▼

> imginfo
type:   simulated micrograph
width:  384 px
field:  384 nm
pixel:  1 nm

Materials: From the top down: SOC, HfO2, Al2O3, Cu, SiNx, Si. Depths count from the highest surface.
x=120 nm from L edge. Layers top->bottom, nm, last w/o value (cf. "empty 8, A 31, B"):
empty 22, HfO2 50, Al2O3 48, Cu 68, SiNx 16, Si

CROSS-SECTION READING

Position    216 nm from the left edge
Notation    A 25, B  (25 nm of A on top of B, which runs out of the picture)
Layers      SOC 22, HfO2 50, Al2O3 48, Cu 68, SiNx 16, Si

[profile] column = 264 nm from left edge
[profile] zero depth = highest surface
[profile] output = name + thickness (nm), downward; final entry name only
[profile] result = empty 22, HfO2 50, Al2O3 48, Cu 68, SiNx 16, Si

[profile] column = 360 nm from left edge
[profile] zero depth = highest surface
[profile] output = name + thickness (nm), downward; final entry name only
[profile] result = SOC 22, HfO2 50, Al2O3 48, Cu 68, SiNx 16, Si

▲

Return, unchanged, the run of lines above that opens with the line containing "Materials: From the" and closes with the line containing "the left edge". Include both.

Materials: From the top down: SOC, HfO2, Al2O3, Cu, SiNx, Si. Depths count from the highest surface.
x=120 nm from L edge. Layers top->bottom, nm, last w/o value (cf. "empty 8, A 31, B"):
empty 22, HfO2 50, Al2O3 48, Cu 68, SiNx 16, Si

CROSS-SECTION READING

Position    216 nm from the left edge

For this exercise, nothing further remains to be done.